Top of DATASET CONTENT
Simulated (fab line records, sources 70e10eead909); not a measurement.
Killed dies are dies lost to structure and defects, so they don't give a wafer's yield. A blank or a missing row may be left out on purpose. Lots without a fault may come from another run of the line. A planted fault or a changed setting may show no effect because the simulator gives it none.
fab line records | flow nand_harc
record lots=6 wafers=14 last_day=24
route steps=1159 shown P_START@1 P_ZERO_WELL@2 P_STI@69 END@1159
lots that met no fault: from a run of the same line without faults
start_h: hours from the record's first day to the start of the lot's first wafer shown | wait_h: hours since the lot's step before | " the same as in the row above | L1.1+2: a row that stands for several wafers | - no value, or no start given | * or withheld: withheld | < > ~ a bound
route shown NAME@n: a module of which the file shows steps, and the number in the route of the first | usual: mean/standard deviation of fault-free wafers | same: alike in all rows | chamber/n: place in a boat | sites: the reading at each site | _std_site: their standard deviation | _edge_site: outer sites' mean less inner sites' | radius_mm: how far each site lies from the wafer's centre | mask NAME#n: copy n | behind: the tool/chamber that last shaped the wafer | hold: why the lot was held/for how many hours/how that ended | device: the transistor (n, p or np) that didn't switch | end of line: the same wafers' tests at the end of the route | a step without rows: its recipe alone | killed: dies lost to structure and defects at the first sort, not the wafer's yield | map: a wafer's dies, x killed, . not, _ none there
Bottom of DATASET CONTENT

> **ASSIGNMENT**
Starting with the first line of the entries, transcribe every line up to and including the one with "start_h: hours from".

> **ANSWER SECTION**
Simulated (fab line records, sources 70e10eead909); not a measurement.
Killed dies are dies lost to structure and defects, so they don't give a wafer's yield. A blank or a missing row may be left out on purpose. Lots without a fault may come from another run of the line. A planted fault or a changed setting may show no effect because the simulator gives it none.
fab line records | flow nand_harc
record lots=6 wafers=14 last_day=24
route steps=1159 shown P_START@1 P_ZERO_WELL@2 P_STI@69 END@1159
lots that met no fault: from a run of the same line without faults
start_h: hours from the record's first day to the start of the lot's first wafer shown | wait_h: hours since the lot's step before | " the same as in the row above | L1.1+2: a row that stands for several wafers | - no value, or no start given | * or withheld: withheld | < > ~ a bound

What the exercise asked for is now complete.